## Entries provided
• • • • •
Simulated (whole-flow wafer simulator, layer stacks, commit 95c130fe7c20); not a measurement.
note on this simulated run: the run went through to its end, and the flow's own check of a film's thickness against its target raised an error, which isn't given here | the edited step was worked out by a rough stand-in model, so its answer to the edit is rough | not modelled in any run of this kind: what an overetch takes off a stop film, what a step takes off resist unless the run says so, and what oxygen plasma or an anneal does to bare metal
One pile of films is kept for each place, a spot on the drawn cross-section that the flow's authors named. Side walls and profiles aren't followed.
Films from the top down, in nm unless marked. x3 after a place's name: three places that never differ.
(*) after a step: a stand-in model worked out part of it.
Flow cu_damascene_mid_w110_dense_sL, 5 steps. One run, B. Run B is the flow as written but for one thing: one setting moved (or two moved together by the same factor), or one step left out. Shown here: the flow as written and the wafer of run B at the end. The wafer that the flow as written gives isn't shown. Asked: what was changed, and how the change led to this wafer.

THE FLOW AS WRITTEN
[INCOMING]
• • • • •

## Action item
Please copy, word for word, every line from the first line of the records through the line containing "(*) after a", with both of those lines included and nothing else.

## Exercise output
Simulated (whole-flow wafer simulator, layer stacks, commit 95c130fe7c20); not a measurement.
note on this simulated run: the run went through to its end, and the flow's own check of a film's thickness against its target raised an error, which isn't given here | the edited step was worked out by a rough stand-in model, so its answer to the edit is rough | not modelled in any run of this kind: what an overetch takes off a stop film, what a step takes off resist unless the run says so, and what oxygen plasma or an anneal does to bare metal
One pile of films is kept for each place, a spot on the drawn cross-section that the flow's authors named. Side walls and profiles aren't followed.
Films from the top down, in nm unless marked. x3 after a place's name: three places that never differ.
(*) after a step: a stand-in model worked out part of it.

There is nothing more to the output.